• DATA EXTRACT
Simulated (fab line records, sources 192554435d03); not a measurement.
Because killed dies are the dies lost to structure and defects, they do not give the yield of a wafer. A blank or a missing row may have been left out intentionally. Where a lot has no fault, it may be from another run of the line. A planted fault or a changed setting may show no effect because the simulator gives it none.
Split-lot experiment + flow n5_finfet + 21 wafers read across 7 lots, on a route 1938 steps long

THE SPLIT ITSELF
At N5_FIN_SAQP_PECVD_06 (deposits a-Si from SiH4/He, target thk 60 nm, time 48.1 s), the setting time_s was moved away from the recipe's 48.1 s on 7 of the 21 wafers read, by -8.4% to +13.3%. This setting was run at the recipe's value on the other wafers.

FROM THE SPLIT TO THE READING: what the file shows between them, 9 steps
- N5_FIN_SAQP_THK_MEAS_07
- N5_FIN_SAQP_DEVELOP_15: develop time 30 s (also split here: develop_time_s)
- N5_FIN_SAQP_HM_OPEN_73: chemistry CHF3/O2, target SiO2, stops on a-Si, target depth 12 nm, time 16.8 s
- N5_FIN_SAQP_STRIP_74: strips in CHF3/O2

• WORK TASK
Please copy the lines in the records above between the one holding "Split-lot experiment +" and the one holding "At N5_FIN_SAQP_PECVD_06 (deposits", inclusive, exactly and with no other line.

• WRITTEN SOLUTION
Split-lot experiment + flow n5_finfet + 21 wafers read across 7 lots, on a route 1938 steps long

THE SPLIT ITSELF
At N5_FIN_SAQP_PECVD_06 (deposits a-Si from SiH4/He, target thk 60 nm, time 48.1 s), the setting time_s was moved away from the recipe's 48.1 s on 7 of the 21 wafers read, by -8.4% to +13.3%. This setting was run at the recipe's value on the other wafers.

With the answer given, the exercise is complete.